▶ **Assignment**
Please repeat the records exactly from their first line, finishing at the line containing "There are 4" and including it.

▶ **Record extracts**

────────────────────

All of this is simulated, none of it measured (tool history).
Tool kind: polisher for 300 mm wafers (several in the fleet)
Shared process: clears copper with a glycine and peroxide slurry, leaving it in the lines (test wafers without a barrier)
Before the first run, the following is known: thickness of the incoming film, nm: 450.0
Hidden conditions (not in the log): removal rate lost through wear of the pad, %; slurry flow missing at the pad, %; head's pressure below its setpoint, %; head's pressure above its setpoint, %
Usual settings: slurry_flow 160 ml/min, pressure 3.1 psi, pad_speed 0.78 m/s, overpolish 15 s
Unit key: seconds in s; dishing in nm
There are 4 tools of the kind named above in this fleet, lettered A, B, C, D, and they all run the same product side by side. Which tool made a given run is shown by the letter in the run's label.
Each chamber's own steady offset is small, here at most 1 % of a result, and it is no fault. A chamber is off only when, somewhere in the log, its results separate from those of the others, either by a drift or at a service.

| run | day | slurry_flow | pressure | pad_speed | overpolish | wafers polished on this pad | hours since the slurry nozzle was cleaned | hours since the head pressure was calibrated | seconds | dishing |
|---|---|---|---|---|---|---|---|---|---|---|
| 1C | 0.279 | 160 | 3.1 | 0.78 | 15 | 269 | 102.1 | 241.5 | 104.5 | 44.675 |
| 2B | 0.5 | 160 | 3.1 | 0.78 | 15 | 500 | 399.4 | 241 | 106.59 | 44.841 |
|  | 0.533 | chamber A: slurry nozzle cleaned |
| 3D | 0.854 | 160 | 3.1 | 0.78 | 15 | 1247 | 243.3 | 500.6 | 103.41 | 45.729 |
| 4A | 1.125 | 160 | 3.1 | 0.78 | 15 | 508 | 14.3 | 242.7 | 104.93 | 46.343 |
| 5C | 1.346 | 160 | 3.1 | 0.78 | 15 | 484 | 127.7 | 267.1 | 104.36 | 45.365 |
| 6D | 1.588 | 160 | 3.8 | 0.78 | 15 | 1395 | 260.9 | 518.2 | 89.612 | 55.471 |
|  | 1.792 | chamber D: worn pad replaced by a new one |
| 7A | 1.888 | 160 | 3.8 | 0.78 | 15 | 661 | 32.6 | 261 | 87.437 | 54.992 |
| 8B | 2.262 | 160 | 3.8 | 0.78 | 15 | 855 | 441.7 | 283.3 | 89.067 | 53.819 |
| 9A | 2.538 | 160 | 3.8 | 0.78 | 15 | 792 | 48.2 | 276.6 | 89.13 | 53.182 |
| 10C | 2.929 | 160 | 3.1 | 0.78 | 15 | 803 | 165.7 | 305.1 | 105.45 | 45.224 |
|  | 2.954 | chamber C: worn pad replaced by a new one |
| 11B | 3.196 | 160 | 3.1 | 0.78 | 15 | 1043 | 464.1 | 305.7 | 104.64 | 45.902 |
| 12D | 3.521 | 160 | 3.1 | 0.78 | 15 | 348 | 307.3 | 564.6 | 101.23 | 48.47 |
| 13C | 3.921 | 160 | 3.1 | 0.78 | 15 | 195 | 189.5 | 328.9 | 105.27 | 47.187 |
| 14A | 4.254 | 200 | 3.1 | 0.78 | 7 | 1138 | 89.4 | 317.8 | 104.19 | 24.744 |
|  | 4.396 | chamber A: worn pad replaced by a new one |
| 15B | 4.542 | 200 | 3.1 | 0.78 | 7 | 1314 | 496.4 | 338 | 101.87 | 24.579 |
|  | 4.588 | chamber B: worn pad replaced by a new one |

────────────────────

▶ **Exercise solution**
All of this is simulated, none of it measured (tool history).
Tool kind: polisher for 300 mm wafers (several in the fleet)
Shared process: clears copper with a glycine and peroxide slurry, leaving it in the lines (test wafers without a barrier)
Before the first run, the following is known: thickness of the incoming film, nm: 450.0
Hidden conditions (not in the log): removal rate lost through wear of the pad, %; slurry flow missing at the pad, %; head's pressure below its setpoint, %; head's pressure above its setpoint, %
Usual settings: slurry_flow 160 ml/min, pressure 3.1 psi, pad_speed 0.78 m/s, overpolish 15 s
Unit key: seconds in s; dishing in nm
There are 4 tools of the kind named above in this fleet, lettered A, B, C, D, and they all run the same product side by side. Which tool made a given run is shown by the letter in the run's label.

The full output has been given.